Requirement - Reproduce the listing verbatim through the line with "18 SOFTBAKE".

= = = = =

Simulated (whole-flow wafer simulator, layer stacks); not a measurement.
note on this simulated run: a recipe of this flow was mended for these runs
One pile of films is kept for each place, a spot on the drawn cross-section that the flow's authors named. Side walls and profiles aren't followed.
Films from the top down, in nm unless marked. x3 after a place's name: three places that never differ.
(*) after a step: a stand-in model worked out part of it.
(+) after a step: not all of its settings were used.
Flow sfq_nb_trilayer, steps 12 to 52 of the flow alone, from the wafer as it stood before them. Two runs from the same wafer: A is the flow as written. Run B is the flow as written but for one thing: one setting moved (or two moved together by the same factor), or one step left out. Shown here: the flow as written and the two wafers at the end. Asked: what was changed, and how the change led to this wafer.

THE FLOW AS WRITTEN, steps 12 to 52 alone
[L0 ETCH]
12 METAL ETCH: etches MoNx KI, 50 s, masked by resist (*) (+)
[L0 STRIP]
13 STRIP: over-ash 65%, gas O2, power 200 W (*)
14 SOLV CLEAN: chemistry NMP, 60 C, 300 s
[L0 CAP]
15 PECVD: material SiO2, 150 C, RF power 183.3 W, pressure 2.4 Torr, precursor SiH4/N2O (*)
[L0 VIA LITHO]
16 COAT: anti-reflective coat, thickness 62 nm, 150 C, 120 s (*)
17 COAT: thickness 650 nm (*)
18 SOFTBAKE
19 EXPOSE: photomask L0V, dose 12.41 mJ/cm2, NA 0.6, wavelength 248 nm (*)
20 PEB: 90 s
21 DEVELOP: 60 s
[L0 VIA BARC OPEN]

= = = = =

Written response -
Simulated (whole-flow wafer simulator, layer stacks); not a measurement.
note on this simulated run: a recipe of this flow was mended for these runs
One pile of films is kept for each place, a spot on the drawn cross-section that the flow's authors named. Side walls and profiles aren't followed.
Films from the top down, in nm unless marked. x3 after a place's name: three places that never differ.
(*) after a step: a stand-in model worked out part of it.
(+) after a step: not all of its settings were used.
Flow sfq_nb_trilayer, steps 12 to 52 of the flow alone, from the wafer as it stood before them. Two runs from the same wafer: A is the flow as written. Run B is the flow as written but for one thing: one setting moved (or two moved together by the same factor), or one step left out. Shown here: the flow as written and the two wafers at the end. Asked: what was changed, and how the change led to this wafer.

THE FLOW AS WRITTEN, steps 12 to 52 alone
[L0 ETCH]
12 METAL ETCH: etches MoNx KI, 50 s, masked by resist (*) (+)
[L0 STRIP]
13 STRIP: over-ash 65%, gas O2, power 200 W (*)
14 SOLV CLEAN: chemistry NMP, 60 C, 300 s
[L0 CAP]
15 PECVD: material SiO2, 150 C, RF power 183.3 W, pressure 2.4 Torr, precursor SiH4/N2O (*)
[L0 VIA LITHO]
16 COAT: anti-reflective coat, thickness 62 nm, 150 C, 120 s (*)
17 COAT: thickness 650 nm (*)
18 SOFTBAKE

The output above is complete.